### TASK ITEM
For the entries below, the expected answer is the line with "[NS STACK GROWTH]", the line with "13 | HM DEP", and every line between them, exactly as written, and nothing more.

### SUPPLIED DATA
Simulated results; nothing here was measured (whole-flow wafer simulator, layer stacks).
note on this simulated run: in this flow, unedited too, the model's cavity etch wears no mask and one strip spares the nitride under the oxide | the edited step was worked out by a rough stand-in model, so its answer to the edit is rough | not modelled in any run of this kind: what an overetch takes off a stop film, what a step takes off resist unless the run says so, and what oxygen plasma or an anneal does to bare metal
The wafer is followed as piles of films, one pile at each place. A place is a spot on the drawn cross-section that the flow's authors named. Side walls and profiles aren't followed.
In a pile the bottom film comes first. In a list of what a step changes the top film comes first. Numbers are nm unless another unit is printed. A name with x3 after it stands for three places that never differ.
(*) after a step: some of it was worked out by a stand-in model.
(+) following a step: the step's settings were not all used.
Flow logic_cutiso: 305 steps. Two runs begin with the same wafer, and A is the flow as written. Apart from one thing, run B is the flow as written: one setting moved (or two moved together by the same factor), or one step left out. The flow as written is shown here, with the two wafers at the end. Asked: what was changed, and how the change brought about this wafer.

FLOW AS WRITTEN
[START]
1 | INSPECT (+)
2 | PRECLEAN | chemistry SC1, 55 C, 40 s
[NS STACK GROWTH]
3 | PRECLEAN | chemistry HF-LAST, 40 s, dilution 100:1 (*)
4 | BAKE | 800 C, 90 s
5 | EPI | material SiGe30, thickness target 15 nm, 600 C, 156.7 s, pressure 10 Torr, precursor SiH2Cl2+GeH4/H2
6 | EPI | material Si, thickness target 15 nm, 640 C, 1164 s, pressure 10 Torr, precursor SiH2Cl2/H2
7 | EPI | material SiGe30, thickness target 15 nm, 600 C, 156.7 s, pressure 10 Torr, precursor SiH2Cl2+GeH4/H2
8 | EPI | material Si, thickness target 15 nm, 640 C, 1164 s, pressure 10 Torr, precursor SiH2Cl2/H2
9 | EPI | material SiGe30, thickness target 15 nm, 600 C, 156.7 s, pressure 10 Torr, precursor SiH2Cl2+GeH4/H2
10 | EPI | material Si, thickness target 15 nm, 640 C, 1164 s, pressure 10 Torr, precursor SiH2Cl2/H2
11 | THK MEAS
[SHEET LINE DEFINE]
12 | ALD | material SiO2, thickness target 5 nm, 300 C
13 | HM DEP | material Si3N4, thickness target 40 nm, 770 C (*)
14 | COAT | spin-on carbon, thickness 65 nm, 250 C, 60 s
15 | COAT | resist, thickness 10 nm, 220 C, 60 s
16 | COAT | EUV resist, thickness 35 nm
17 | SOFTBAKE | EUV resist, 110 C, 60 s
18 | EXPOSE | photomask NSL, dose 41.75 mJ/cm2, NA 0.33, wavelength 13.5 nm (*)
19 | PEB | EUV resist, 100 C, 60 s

### EXERCISE OUTPUT
[NS STACK GROWTH]
3 | PRECLEAN | chemistry HF-LAST, 40 s, dilution 100:1 (*)
4 | BAKE | 800 C, 90 s
5 | EPI | material SiGe30, thickness target 15 nm, 600 C, 156.7 s, pressure 10 Torr, precursor SiH2Cl2+GeH4/H2
6 | EPI | material Si, thickness target 15 nm, 640 C, 1164 s, pressure 10 Torr, precursor SiH2Cl2/H2
7 | EPI | material SiGe30, thickness target 15 nm, 600 C, 156.7 s, pressure 10 Torr, precursor SiH2Cl2+GeH4/H2
8 | EPI | material Si, thickness target 15 nm, 640 C, 1164 s, pressure 10 Torr, precursor SiH2Cl2/H2
9 | EPI | material SiGe30, thickness target 15 nm, 600 C, 156.7 s, pressure 10 Torr, precursor SiH2Cl2+GeH4/H2
10 | EPI | material Si, thickness target 15 nm, 640 C, 1164 s, pressure 10 Torr, precursor SiH2Cl2/H2
11 | THK MEAS
[SHEET LINE DEFINE]
12 | ALD | material SiO2, thickness target 5 nm, 300 C
13 | HM DEP | material Si3N4, thickness target 40 nm, 770 C (*)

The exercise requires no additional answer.